# # # # #
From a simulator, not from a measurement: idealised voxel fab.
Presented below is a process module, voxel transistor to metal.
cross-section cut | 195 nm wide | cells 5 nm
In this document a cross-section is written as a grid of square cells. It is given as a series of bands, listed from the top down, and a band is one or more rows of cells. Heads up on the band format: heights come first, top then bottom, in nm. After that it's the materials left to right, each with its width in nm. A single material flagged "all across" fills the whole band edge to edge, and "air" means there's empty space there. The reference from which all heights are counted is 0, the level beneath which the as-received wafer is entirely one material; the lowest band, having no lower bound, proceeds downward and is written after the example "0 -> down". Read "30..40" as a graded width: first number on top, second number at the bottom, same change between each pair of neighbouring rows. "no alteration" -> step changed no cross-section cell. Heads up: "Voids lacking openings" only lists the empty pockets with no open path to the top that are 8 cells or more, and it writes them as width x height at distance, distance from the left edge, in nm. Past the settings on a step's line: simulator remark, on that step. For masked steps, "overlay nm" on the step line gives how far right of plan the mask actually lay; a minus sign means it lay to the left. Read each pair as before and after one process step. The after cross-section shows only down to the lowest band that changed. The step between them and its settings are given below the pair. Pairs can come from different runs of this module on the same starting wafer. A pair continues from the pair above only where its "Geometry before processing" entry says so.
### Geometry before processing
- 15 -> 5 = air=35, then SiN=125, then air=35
# # # # #

Action item: Repeat the data in its entirety, word for word.

Response area:
From a simulator, not from a measurement: idealised voxel fab.
Presented below is a process module, voxel transistor to metal.
cross-section cut | 195 nm wide | cells 5 nm
In this document a cross-section is written as a grid of square cells. It is given as a series of bands, listed from the top down, and a band is one or more rows of cells. Heads up on the band format: heights come first, top then bottom, in nm. After that it's the materials left to right, each with its width in nm. A single material flagged "all across" fills the whole band edge to edge, and "air" means there's empty space there. The reference from which all heights are counted is 0, the level beneath which the as-received wafer is entirely one material; the lowest band, having no lower bound, proceeds downward and is written after the example "0 -> down". Read "30..40" as a graded width: first number on top, second number at the bottom, same change between each pair of neighbouring rows. "no alteration" -> step changed no cross-section cell. Heads up: "Voids lacking openings" only lists the empty pockets with no open path to the top that are 8 cells or more, and it writes them as width x height at distance, distance from the left edge, in nm. Past the settings on a step's line: simulator remark, on that step. For masked steps, "overlay nm" on the step line gives how far right of plan the mask actually lay; a minus sign means it lay to the left. Read each pair as before and after one process step. The after cross-section shows only down to the lowest band that changed. The step between them and its settings are given below the pair. Pairs can come from different runs of this module on the same starting wafer. A pair continues from the pair above only where its "Geometry before processing" entry says so.
### Geometry before processing
- 15 -> 5 = air=35, then SiN=125, then air=35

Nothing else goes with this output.